Your answer is the lines below, exactly, from the one that contains "(*) following a" through the one that contains "(+) after a", both included.

▶ [DATA LISTING]:
[Start of Attachment]

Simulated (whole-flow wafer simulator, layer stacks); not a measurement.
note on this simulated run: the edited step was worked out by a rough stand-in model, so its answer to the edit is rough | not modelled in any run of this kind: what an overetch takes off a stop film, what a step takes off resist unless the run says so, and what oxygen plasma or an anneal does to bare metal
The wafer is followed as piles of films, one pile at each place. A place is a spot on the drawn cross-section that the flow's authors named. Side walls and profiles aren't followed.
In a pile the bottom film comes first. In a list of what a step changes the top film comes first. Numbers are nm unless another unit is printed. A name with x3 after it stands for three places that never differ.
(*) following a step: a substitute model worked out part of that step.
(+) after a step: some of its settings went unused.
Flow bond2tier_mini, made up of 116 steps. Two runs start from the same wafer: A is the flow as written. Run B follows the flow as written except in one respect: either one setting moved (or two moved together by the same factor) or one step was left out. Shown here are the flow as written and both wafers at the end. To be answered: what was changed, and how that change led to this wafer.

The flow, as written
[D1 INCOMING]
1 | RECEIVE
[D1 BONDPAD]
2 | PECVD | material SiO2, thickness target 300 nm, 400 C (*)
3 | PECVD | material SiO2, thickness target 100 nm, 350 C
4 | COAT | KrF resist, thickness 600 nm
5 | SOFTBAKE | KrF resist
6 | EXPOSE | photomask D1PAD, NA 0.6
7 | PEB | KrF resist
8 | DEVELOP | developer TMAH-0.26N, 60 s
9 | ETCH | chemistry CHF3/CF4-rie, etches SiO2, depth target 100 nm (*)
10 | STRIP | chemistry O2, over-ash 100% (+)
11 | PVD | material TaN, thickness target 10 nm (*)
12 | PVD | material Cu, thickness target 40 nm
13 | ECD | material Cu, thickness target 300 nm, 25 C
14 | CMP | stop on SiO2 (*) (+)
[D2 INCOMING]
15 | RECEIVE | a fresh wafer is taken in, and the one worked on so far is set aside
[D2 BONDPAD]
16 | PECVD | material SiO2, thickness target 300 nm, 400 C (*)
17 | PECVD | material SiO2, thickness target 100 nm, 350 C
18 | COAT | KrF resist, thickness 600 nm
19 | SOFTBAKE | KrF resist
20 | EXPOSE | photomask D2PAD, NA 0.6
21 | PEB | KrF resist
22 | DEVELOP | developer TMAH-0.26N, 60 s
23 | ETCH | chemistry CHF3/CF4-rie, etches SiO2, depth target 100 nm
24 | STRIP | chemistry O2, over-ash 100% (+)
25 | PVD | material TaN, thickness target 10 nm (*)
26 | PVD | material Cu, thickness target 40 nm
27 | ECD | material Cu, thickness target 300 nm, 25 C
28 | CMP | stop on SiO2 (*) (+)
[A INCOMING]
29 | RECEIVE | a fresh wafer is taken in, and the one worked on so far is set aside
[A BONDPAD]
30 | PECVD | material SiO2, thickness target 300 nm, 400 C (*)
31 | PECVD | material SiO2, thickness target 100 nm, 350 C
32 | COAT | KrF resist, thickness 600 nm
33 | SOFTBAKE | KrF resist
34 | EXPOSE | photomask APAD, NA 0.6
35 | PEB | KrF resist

[End of Attachment]

▶ [WRITTEN RESPONSE]:
(*) following a step: a substitute model worked out part of that step.
(+) after a step: some of its settings went unused.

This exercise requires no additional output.